RECORDED INFORMATION
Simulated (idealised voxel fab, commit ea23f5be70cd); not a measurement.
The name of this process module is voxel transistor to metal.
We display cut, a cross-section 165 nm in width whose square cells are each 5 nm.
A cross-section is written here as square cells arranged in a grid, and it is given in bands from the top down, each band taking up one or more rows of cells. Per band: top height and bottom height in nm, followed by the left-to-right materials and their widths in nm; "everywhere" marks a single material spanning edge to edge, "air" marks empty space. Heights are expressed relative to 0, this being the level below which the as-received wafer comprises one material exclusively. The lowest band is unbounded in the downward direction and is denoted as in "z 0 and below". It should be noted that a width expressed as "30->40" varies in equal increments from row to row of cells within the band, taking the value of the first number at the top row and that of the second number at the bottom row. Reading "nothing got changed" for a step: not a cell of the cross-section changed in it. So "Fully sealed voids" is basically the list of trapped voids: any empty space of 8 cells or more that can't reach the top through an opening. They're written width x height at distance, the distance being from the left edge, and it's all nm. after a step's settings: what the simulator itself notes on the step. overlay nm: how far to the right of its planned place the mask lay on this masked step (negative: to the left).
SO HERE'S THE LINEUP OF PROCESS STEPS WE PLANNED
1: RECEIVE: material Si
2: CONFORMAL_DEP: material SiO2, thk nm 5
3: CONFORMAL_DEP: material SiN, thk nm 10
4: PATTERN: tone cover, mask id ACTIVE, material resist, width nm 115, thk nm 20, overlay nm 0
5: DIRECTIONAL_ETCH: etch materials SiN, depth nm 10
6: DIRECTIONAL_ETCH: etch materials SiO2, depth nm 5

WORK INSTRUCTION
Please retype the top of the data exactly, down to and including the line that holds "We display cut, a", and nothing further.

RESULT
Simulated (idealised voxel fab, commit ea23f5be70cd); not a measurement.
The name of this process module is voxel transistor to metal.
We display cut, a cross-section 165 nm in width whose square cells are each 5 nm.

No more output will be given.